*SUPPLIED MATERIAL:*
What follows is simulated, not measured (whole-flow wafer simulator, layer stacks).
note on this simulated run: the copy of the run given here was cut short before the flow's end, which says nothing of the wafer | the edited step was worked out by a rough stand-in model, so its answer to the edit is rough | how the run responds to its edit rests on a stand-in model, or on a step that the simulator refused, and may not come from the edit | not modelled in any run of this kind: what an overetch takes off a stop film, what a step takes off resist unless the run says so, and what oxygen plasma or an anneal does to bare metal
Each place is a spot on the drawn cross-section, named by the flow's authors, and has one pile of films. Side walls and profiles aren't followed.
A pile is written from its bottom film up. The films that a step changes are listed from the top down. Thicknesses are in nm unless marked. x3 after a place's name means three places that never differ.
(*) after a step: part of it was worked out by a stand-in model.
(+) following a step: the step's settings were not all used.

*ACTIVITY:*
Look above for the line with "A pile is written" and the line with "(*) after a". Retype those two lines and every line between them exactly, adding nothing.

*YOUR SOLUTION:*
A pile is written from its bottom film up. The films that a step changes are listed from the top down. Thicknesses are in nm unless marked. x3 after a place's name means three places that never differ.
(*) after a step: part of it was worked out by a stand-in model.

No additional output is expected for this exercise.